ACTION ITEM ->
Set down each entry from the block beneath, exactly as written.

········

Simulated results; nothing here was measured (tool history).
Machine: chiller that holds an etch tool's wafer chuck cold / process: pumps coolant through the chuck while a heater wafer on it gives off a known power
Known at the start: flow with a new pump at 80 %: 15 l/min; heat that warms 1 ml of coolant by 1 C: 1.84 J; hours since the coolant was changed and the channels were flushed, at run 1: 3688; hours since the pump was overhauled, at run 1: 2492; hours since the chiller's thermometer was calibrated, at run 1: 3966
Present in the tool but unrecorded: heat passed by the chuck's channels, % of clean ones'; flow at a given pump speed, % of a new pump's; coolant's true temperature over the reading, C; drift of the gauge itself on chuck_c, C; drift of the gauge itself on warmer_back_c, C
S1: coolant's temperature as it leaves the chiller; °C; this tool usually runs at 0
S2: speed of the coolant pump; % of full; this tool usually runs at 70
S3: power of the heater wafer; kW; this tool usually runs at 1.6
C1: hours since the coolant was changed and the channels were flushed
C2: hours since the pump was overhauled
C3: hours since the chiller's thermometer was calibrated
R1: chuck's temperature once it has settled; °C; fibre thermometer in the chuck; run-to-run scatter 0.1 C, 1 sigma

········

WRITTEN REPLY ->
Simulated results; nothing here was measured (tool history).
Machine: chiller that holds an etch tool's wafer chuck cold / process: pumps coolant through the chuck while a heater wafer on it gives off a known power
Known at the start: flow with a new pump at 80 %: 15 l/min; heat that warms 1 ml of coolant by 1 C: 1.84 J; hours since the coolant was changed and the channels were flushed, at run 1: 3688; hours since the pump was overhauled, at run 1: 2492; hours since the chiller's thermometer was calibrated, at run 1: 3966
Present in the tool but unrecorded: heat passed by the chuck's channels, % of clean ones'; flow at a given pump speed, % of a new pump's; coolant's true temperature over the reading, C; drift of the gauge itself on chuck_c, C; drift of the gauge itself on warmer_back_c, C
S1: coolant's temperature as it leaves the chiller; °C; this tool usually runs at 0
S2: speed of the coolant pump; % of full; this tool usually runs at 70
S3: power of the heater wafer; kW; this tool usually runs at 1.6
C1: hours since the coolant was changed and the channels were flushed
C2: hours since the pump was overhauled
C3: hours since the chiller's thermometer was calibrated
R1: chuck's temperature once it has settled; °C; fibre thermometer in the chuck; run-to-run scatter 0.1 C, 1 sigma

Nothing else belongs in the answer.